——————————
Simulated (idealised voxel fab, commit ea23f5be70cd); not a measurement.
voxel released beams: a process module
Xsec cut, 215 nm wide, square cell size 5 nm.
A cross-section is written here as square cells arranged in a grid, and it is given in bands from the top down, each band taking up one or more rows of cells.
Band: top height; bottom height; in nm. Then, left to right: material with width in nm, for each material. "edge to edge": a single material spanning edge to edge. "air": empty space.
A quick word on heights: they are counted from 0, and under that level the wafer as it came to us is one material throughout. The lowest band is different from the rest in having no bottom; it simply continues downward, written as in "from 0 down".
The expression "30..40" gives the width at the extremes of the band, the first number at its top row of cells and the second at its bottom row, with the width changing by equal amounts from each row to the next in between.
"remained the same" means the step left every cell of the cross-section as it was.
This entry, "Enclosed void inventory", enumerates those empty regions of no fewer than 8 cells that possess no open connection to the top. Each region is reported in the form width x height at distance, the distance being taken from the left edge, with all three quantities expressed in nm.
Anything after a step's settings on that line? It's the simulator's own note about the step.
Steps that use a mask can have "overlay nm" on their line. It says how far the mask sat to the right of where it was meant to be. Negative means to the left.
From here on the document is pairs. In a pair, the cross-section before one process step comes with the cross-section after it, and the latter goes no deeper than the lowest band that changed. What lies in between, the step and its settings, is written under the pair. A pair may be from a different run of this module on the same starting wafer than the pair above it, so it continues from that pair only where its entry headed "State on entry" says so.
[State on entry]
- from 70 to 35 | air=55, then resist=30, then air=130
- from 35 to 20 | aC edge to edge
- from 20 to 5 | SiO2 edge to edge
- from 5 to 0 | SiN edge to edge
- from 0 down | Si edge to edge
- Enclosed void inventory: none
——————————

→ **REQUIRED ACTION**
Reproduce the entries in full, exactly as written.

→ **YOUR SOLUTION**
Simulated (idealised voxel fab, commit ea23f5be70cd); not a measurement.
voxel released beams: a process module
Xsec cut, 215 nm wide, square cell size 5 nm.
A cross-section is written here as square cells arranged in a grid, and it is given in bands from the top down, each band taking up one or more rows of cells.
Band: top height; bottom height; in nm. Then, left to right: material with width in nm, for each material. "edge to edge": a single material spanning edge to edge. "air": empty space.
A quick word on heights: they are counted from 0, and under that level the wafer as it came to us is one material throughout. The lowest band is different from the rest in having no bottom; it simply continues downward, written as in "from 0 down".
The expression "30..40" gives the width at the extremes of the band, the first number at its top row of cells and the second at its bottom row, with the width changing by equal amounts from each row to the next in between.
"remained the same" means the step left every cell of the cross-section as it was.
This entry, "Enclosed void inventory", enumerates those empty regions of no fewer than 8 cells that possess no open connection to the top. Each region is reported in the form width x height at distance, the distance being taken from the left edge, with all three quantities expressed in nm.
Anything after a step's settings on that line? It's the simulator's own note about the step.
Steps that use a mask can have "overlay nm" on their line. It says how far the mask sat to the right of where it was meant to be. Negative means to the left.
From here on the document is pairs. In a pair, the cross-section before one process step comes with the cross-section after it, and the latter goes no deeper than the lowest band that changed. What lies in between, the step and its settings, is written under the pair. A pair may be from a different run of this module on the same starting wafer than the pair above it, so it continues from that pair only where its entry headed "State on entry" says so.
[State on entry]
- from 70 to 35 | air=55, then resist=30, then air=130
- from 35 to 20 | aC edge to edge
- from 20 to 5 | SiO2 edge to edge
- from 5 to 0 | SiN edge to edge
- from 0 down | Si edge to edge
- Enclosed void inventory: none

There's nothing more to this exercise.